=== Study material ===
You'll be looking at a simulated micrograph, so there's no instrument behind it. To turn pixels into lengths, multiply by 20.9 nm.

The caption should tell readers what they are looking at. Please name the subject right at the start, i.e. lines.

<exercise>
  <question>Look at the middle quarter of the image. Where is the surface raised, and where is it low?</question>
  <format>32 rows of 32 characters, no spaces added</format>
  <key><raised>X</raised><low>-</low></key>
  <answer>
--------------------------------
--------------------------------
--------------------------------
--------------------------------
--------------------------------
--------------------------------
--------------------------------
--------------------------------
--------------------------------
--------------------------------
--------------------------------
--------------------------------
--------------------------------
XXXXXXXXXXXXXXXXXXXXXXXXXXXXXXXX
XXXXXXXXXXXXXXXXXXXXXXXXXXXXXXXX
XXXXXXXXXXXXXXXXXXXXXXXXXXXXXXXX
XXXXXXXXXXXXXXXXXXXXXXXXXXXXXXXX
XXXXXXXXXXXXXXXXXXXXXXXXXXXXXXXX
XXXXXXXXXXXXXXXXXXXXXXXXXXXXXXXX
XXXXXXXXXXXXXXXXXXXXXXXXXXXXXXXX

=== Task item ===
Retype each entry exactly, missing none.

=== Task result ===
You'll be looking at a simulated micrograph, so there's no instrument behind it. To turn pixels into lengths, multiply by 20.9 nm.

The caption should tell readers what they are looking at. Please name the subject right at the start, i.e. lines.

<exercise>
  <question>Look at the middle quarter of the image. Where is the surface raised, and where is it low?</question>
  <format>32 rows of 32 characters, no spaces added</format>
  <key><raised>X</raised><low>-</low></key>
  <answer>
--------------------------------
--------------------------------
--------------------------------
--------------------------------
--------------------------------
--------------------------------
--------------------------------
--------------------------------
--------------------------------
--------------------------------
--------------------------------
--------------------------------
--------------------------------
XXXXXXXXXXXXXXXXXXXXXXXXXXXXXXXX
XXXXXXXXXXXXXXXXXXXXXXXXXXXXXXXX
XXXXXXXXXXXXXXXXXXXXXXXXXXXXXXXX
XXXXXXXXXXXXXXXXXXXXXXXXXXXXXXXX
XXXXXXXXXXXXXXXXXXXXXXXXXXXXXXXX
XXXXXXXXXXXXXXXXXXXXXXXXXXXXXXXX
XXXXXXXXXXXXXXXXXXXXXXXXXXXXXXXX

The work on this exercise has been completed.